● **BRIEF**:
What you return must match the records below exactly, down to each character.

..........

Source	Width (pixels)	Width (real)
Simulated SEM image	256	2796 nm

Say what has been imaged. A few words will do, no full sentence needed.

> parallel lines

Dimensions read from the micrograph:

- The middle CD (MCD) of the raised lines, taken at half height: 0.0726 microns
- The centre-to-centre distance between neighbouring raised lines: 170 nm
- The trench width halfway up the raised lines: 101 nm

..........

● **EXERCISE RESPONSE**:
Source	Width (pixels)	Width (real)
Simulated SEM image	256	2796 nm

Say what has been imaged. A few words will do, no full sentence needed.

> parallel lines

Dimensions read from the micrograph:

- The middle CD (MCD) of the raised lines, taken at half height: 0.0726 microns
- The centre-to-centre distance between neighbouring raised lines: 170 nm
- The trench width halfway up the raised lines: 101 nm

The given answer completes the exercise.